====== Provided material ======
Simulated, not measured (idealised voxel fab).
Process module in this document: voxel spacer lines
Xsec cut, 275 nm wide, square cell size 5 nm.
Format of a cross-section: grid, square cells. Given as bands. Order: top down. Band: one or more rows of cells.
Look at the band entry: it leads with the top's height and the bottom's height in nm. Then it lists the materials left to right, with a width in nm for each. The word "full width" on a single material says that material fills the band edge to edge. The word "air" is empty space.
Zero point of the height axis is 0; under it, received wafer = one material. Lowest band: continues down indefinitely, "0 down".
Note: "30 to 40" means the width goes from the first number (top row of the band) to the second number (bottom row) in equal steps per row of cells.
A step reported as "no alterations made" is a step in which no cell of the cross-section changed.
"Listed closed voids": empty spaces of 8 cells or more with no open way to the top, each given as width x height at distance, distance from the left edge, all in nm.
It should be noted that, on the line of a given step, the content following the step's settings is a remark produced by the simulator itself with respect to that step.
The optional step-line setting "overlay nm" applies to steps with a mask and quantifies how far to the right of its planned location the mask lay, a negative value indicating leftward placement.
======

# Work task
Would you output the material above once more, exactly as given?

# Task response
Simulated, not measured (idealised voxel fab).
Process module in this document: voxel spacer lines
Xsec cut, 275 nm wide, square cell size 5 nm.
Format of a cross-section: grid, square cells. Given as bands. Order: top down. Band: one or more rows of cells.
Look at the band entry: it leads with the top's height and the bottom's height in nm. Then it lists the materials left to right, with a width in nm for each. The word "full width" on a single material says that material fills the band edge to edge. The word "air" is empty space.
Zero point of the height axis is 0; under it, received wafer = one material. Lowest band: continues down indefinitely, "0 down".
Note: "30 to 40" means the width goes from the first number (top row of the band) to the second number (bottom row) in equal steps per row of cells.
A step reported as "no alterations made" is a step in which no cell of the cross-section changed.
"Listed closed voids": empty spaces of 8 cells or more with no open way to the top, each given as width x height at distance, distance from the left edge, all in nm.
It should be noted that, on the line of a given step, the content following the step's settings is a remark produced by the simulator itself with respect to that step.
The optional step-line setting "overlay nm" applies to steps with a mask and quantifies how far to the right of its planned location the mask lay, a negative value indicating leftward placement.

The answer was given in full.